RECORDS SHOWN:
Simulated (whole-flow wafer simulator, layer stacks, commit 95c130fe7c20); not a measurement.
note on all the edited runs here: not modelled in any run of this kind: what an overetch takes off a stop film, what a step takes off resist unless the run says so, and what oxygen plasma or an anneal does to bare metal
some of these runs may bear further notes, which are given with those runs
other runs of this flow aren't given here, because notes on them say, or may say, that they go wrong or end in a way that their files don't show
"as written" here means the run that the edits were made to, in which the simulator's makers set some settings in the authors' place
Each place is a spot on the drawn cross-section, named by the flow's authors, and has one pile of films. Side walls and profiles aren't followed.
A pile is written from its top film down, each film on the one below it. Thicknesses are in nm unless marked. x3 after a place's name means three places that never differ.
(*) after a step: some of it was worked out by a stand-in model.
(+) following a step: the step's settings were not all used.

WORK ITEM: Going through the material above, reproduce every line exactly.

WRITTEN RESPONSE:
Simulated (whole-flow wafer simulator, layer stacks, commit 95c130fe7c20); not a measurement.
note on all the edited runs here: not modelled in any run of this kind: what an overetch takes off a stop film, what a step takes off resist unless the run says so, and what oxygen plasma or an anneal does to bare metal
some of these runs may bear further notes, which are given with those runs
other runs of this flow aren't given here, because notes on them say, or may say, that they go wrong or end in a way that their files don't show
"as written" here means the run that the edits were made to, in which the simulator's makers set some settings in the authors' place
Each place is a spot on the drawn cross-section, named by the flow's authors, and has one pile of films. Side walls and profiles aren't followed.
A pile is written from its top film down, each film on the one below it. Thicknesses are in nm unless marked. x3 after a place's name means three places that never differ.
(*) after a step: some of it was worked out by a stand-in model.
(+) following a step: the step's settings were not all used.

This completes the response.